+-------+

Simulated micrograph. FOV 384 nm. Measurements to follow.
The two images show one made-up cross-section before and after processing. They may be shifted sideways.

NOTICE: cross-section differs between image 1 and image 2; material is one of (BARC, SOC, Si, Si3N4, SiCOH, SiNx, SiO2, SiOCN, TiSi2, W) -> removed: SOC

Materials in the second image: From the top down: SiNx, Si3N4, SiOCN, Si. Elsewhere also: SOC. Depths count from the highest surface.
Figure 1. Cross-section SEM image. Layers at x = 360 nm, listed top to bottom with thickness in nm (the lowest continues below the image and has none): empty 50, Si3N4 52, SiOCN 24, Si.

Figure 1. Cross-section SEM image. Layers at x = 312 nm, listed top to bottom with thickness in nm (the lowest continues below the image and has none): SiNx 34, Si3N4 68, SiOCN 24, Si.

+-------+

Assignment:
Write out the records. Leave nothing out and change nothing.

Exercise output:
Simulated micrograph. FOV 384 nm. Measurements to follow.
The two images show one made-up cross-section before and after processing. They may be shifted sideways.

NOTICE: cross-section differs between image 1 and image 2; material is one of (BARC, SOC, Si, Si3N4, SiCOH, SiNx, SiO2, SiOCN, TiSi2, W) -> removed: SOC

Materials in the second image: From the top down: SiNx, Si3N4, SiOCN, Si. Elsewhere also: SOC. Depths count from the highest surface.
Figure 1. Cross-section SEM image. Layers at x = 360 nm, listed top to bottom with thickness in nm (the lowest continues below the image and has none): empty 50, Si3N4 52, SiOCN 24, Si.

Figure 1. Cross-section SEM image. Layers at x = 312 nm, listed top to bottom with thickness in nm (the lowest continues below the image and has none): SiNx 34, Si3N4 68, SiOCN 24, Si.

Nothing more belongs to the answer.